### Action item
The answer must be the full listing, repeated exactly.

•••••

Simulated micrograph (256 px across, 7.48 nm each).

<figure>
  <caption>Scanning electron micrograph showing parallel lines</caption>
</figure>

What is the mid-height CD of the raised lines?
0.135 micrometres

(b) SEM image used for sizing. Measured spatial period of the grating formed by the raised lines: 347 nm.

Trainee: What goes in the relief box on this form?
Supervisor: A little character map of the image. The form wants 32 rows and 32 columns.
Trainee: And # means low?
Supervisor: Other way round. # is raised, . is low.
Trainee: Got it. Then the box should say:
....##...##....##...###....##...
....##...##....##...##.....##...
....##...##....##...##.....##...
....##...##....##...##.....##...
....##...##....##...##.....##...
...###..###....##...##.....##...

•••••

### Written reply
Simulated micrograph (256 px across, 7.48 nm each).

<figure>
  <caption>Scanning electron micrograph showing parallel lines</caption>
</figure>

What is the mid-height CD of the raised lines?
0.135 micrometres

(b) SEM image used for sizing. Measured spatial period of the grating formed by the raised lines: 347 nm.

Trainee: What goes in the relief box on this form?
Supervisor: A little character map of the image. The form wants 32 rows and 32 columns.
Trainee: And # means low?
Supervisor: Other way round. # is raised, . is low.
Trainee: Got it. Then the box should say:
....##...##....##...###....##...
....##...##....##...##.....##...
....##...##....##...##.....##...
....##...##....##...##.....##...
....##...##....##...##.....##...
...###..###....##...##.....##...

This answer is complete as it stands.